▶ _SOURCE DATA_
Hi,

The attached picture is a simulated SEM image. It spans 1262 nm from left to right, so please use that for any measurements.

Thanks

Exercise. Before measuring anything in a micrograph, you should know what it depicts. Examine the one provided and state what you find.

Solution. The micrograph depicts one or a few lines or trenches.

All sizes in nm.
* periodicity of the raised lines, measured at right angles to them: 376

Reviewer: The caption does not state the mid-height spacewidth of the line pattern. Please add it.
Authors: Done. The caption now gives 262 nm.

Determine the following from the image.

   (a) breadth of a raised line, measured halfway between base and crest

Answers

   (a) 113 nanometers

▶ _WORK TASK_
Write out the entries above word for word.

▶ _WRITTEN REPLY_
Hi,

The attached picture is a simulated SEM image. It spans 1262 nm from left to right, so please use that for any measurements.

Thanks

Exercise. Before measuring anything in a micrograph, you should know what it depicts. Examine the one provided and state what you find.

Solution. The micrograph depicts one or a few lines or trenches.

All sizes in nm.
* periodicity of the raised lines, measured at right angles to them: 376

Reviewer: The caption does not state the mid-height spacewidth of the line pattern. Please add it.
Authors: Done. The caption now gives 262 nm.

Determine the following from the image.

   (a) breadth of a raised line, measured halfway between base and crest

Answers

   (a) 113 nanometers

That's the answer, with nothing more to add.